-- Opening Marker --

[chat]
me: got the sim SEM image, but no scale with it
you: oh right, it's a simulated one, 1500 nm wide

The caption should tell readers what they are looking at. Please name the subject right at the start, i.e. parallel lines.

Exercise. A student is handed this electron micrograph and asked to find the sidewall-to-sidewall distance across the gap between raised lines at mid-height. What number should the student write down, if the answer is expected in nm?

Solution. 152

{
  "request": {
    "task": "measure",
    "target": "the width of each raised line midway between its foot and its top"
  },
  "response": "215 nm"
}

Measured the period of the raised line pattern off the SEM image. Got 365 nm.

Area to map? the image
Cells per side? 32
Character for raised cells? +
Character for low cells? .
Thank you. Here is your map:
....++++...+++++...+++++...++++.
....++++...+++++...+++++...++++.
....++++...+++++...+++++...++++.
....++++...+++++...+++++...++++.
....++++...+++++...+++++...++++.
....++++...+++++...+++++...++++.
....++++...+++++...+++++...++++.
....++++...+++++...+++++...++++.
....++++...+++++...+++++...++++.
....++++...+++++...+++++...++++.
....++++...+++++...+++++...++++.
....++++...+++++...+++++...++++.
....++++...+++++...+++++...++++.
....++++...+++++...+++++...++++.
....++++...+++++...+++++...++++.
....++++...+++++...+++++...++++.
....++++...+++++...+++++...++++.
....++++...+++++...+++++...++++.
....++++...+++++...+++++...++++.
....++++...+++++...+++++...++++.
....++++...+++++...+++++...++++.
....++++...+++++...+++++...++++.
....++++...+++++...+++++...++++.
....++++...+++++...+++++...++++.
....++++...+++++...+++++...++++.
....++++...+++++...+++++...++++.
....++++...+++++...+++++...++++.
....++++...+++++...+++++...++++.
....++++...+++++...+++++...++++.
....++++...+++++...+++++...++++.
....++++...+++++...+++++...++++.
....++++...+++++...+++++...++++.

-- Closing Marker --

Copy range, inclusive: the line holding "you: oh right, it's" to the line holding "The caption should". Reproduce exactly those lines of the records above and no others.

you: oh right, it's a simulated one, 1500 nm wide

The caption should tell readers what they are looking at. Please name the subject right at the start, i.e. parallel lines.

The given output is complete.